/---

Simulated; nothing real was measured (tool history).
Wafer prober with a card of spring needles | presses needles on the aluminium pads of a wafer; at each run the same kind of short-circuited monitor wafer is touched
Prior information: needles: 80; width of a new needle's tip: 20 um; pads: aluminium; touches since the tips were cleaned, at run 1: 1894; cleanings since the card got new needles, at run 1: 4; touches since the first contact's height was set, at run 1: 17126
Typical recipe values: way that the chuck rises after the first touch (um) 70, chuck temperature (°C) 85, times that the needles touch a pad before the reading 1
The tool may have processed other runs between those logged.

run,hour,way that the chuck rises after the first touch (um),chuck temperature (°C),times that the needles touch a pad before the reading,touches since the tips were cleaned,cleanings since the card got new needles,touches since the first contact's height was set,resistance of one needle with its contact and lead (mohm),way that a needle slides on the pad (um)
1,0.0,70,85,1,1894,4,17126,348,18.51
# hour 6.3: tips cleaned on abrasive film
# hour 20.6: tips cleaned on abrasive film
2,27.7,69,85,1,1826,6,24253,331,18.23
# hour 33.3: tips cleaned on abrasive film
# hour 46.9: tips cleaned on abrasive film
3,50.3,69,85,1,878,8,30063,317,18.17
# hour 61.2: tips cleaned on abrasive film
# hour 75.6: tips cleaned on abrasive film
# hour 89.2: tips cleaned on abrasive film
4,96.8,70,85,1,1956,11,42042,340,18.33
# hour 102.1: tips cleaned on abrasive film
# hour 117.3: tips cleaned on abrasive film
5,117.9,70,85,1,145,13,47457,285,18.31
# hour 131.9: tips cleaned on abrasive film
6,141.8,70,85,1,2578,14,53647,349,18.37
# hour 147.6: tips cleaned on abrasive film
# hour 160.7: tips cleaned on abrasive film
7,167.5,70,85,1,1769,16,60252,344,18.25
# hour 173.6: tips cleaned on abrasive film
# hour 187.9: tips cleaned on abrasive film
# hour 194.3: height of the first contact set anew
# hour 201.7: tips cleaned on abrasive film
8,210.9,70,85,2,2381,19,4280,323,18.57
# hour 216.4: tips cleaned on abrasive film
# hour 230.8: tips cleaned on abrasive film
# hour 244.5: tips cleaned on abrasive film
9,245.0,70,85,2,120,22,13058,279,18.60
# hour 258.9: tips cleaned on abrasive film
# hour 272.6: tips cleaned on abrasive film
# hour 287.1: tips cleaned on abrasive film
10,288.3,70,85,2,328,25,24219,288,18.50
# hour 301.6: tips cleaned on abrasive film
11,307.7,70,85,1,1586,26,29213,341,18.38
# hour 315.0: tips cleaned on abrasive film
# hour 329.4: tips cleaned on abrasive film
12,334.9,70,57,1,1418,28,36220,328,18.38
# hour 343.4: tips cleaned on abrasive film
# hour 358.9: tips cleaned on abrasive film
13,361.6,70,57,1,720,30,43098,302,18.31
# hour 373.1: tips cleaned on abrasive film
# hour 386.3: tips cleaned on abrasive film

\---

Requirement: Output exactly one stretch of the listing: from the line containing "10,288.3,70,85,2,328,25,24219,288,18.50" through the line containing "# hour 343.4: tips cleaned on abrasive film", both end lines included.

Written solution:
10,288.3,70,85,2,328,25,24219,288,18.50
# hour 301.6: tips cleaned on abrasive film
11,307.7,70,85,1,1586,26,29213,341,18.38
# hour 315.0: tips cleaned on abrasive film
# hour 329.4: tips cleaned on abrasive film
12,334.9,70,57,1,1418,28,36220,328,18.38
# hour 343.4: tips cleaned on abrasive film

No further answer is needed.